> _Extracted material_
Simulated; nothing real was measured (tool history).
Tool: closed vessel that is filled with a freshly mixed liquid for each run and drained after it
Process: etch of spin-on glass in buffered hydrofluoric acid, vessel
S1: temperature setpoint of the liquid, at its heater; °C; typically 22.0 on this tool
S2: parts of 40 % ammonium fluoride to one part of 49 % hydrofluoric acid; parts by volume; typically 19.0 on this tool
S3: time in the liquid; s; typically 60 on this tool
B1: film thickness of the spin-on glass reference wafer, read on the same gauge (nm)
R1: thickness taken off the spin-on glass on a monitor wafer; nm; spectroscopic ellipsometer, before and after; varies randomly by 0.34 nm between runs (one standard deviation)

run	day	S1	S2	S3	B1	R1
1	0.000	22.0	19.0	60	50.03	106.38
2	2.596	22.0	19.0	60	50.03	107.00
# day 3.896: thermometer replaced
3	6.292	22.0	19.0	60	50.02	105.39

> _Work task_
Start to finish, restate the records above word for word.

> _Answer box_
Simulated; nothing real was measured (tool history).
Tool: closed vessel that is filled with a freshly mixed liquid for each run and drained after it
Process: etch of spin-on glass in buffered hydrofluoric acid, vessel
S1: temperature setpoint of the liquid, at its heater; °C; typically 22.0 on this tool
S2: parts of 40 % ammonium fluoride to one part of 49 % hydrofluoric acid; parts by volume; typically 19.0 on this tool
S3: time in the liquid; s; typically 60 on this tool
B1: film thickness of the spin-on glass reference wafer, read on the same gauge (nm)
R1: thickness taken off the spin-on glass on a monitor wafer; nm; spectroscopic ellipsometer, before and after; varies randomly by 0.34 nm between runs (one standard deviation)

run	day	S1	S2	S3	B1	R1
1	0.000	22.0	19.0	60	50.03	106.38
2	2.596	22.0	19.0	60	50.03	107.00
# day 3.896: thermometer replaced
3	6.292	22.0	19.0	60	50.02	105.39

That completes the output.